## REQUIREMENT:
Stopping right after the line with "N5_BEOL_M4_CD_MEAS_28: target cd", please reproduce the material below exactly from its first line.

## SUPPLIED ENTRIES:
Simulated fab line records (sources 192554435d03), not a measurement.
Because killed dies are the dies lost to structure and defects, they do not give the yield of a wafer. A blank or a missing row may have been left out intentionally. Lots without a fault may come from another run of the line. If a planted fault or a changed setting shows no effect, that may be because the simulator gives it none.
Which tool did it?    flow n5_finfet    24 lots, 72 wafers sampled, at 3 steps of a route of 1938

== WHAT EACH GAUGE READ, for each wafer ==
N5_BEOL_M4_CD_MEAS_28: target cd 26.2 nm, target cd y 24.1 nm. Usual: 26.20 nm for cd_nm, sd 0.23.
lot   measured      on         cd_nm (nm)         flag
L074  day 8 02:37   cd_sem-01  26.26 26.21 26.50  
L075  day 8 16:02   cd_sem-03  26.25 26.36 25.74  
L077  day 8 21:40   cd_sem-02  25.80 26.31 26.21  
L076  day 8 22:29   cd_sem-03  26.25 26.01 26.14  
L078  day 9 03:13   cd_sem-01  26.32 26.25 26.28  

## WRITTEN RESPONSE:
Simulated fab line records (sources 192554435d03), not a measurement.
Because killed dies are the dies lost to structure and defects, they do not give the yield of a wafer. A blank or a missing row may have been left out intentionally. Lots without a fault may come from another run of the line. If a planted fault or a changed setting shows no effect, that may be because the simulator gives it none.
Which tool did it?    flow n5_finfet    24 lots, 72 wafers sampled, at 3 steps of a route of 1938

== WHAT EACH GAUGE READ, for each wafer ==
N5_BEOL_M4_CD_MEAS_28: target cd 26.2 nm, target cd y 24.1 nm. Usual: 26.20 nm for cd_nm, sd 0.23.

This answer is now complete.